Please print the full listing exactly.

>>>>

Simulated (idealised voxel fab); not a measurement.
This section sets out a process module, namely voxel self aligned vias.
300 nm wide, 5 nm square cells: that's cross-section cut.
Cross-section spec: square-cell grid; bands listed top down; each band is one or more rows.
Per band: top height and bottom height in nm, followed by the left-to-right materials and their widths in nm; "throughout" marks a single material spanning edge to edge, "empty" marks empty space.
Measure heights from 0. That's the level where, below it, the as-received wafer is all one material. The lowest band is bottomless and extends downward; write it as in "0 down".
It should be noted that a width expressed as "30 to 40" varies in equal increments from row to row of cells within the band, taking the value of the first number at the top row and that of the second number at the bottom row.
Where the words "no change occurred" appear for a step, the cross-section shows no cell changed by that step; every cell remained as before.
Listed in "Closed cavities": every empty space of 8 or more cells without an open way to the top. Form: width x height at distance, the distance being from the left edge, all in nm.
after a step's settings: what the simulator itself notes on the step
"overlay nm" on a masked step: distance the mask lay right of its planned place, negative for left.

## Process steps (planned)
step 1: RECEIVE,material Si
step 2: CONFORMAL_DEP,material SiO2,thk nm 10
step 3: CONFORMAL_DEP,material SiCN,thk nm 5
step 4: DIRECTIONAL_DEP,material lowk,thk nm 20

<<<<

- [Result]
Simulated (idealised voxel fab); not a measurement.
This section sets out a process module, namely voxel self aligned vias.
300 nm wide, 5 nm square cells: that's cross-section cut.
Cross-section spec: square-cell grid; bands listed top down; each band is one or more rows.
Per band: top height and bottom height in nm, followed by the left-to-right materials and their widths in nm; "throughout" marks a single material spanning edge to edge, "empty" marks empty space.
Measure heights from 0. That's the level where, below it, the as-received wafer is all one material. The lowest band is bottomless and extends downward; write it as in "0 down".
It should be noted that a width expressed as "30 to 40" varies in equal increments from row to row of cells within the band, taking the value of the first number at the top row and that of the second number at the bottom row.
Where the words "no change occurred" appear for a step, the cross-section shows no cell changed by that step; every cell remained as before.
Listed in "Closed cavities": every empty space of 8 or more cells without an open way to the top. Form: width x height at distance, the distance being from the left edge, all in nm.
after a step's settings: what the simulator itself notes on the step
"overlay nm" on a masked step: distance the mask lay right of its planned place, negative for left.

## Process steps (planned)
step 1: RECEIVE,material Si
step 2: CONFORMAL_DEP,material SiO2,thk nm 10
step 3: CONFORMAL_DEP,material SiCN,thk nm 5
step 4: DIRECTIONAL_DEP,material lowk,thk nm 20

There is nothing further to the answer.